_Work request:_ Among the entries below, find the line with "P1: via etch", then quote it and each following line up to and including the line with "P3: pattern etch", and nothing else.

******************************
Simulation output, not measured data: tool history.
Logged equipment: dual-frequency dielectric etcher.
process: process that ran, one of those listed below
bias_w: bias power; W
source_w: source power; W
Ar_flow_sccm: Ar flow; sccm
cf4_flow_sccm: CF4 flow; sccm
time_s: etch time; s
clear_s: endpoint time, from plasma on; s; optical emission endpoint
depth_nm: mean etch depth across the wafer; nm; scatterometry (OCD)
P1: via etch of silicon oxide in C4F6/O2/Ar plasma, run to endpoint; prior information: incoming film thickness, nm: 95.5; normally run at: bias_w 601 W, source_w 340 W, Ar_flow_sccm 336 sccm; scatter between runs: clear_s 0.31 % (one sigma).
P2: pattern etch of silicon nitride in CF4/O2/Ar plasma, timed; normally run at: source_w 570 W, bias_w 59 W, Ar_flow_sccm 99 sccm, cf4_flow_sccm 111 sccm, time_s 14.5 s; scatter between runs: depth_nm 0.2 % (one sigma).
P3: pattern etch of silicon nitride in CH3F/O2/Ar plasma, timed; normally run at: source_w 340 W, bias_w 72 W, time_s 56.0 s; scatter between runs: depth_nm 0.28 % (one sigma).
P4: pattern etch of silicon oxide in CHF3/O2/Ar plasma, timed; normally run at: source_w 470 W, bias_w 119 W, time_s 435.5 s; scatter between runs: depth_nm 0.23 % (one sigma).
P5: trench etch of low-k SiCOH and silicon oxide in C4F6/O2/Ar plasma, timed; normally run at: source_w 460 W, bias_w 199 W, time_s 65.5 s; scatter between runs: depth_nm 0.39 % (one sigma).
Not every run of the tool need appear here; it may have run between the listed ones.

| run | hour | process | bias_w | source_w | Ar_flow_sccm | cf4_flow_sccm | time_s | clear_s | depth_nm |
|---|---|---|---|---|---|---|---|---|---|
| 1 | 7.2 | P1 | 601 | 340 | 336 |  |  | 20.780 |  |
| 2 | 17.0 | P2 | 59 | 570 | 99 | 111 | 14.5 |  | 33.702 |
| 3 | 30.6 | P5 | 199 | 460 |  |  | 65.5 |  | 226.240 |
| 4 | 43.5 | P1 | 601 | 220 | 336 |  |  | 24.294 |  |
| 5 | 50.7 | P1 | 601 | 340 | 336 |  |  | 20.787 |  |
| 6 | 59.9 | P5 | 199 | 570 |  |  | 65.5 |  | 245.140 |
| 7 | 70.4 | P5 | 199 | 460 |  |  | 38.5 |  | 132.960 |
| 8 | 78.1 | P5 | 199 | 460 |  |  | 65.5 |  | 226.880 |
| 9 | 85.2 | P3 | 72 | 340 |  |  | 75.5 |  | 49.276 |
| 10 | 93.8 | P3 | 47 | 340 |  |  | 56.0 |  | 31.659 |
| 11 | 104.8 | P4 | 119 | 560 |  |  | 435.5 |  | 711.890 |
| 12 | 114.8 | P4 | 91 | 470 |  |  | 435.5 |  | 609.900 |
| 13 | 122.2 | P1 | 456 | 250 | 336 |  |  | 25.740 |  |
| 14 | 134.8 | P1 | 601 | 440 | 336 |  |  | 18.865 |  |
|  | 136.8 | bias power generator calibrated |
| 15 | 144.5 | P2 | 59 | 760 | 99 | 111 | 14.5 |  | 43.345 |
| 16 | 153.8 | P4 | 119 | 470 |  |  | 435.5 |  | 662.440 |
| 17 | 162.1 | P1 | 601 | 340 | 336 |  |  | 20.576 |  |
******************************

_Answer section:_
P1: via etch of silicon oxide in C4F6/O2/Ar plasma, run to endpoint; prior information: incoming film thickness, nm: 95.5; normally run at: bias_w 601 W, source_w 340 W, Ar_flow_sccm 336 sccm; scatter between runs: clear_s 0.31 % (one sigma).
P2: pattern etch of silicon nitride in CF4/O2/Ar plasma, timed; normally run at: source_w 570 W, bias_w 59 W, Ar_flow_sccm 99 sccm, cf4_flow_sccm 111 sccm, time_s 14.5 s; scatter between runs: depth_nm 0.2 % (one sigma).
P3: pattern etch of silicon nitride in CH3F/O2/Ar plasma, timed; normally run at: source_w 340 W, bias_w 72 W, time_s 56.0 s; scatter between runs: depth_nm 0.28 % (one sigma).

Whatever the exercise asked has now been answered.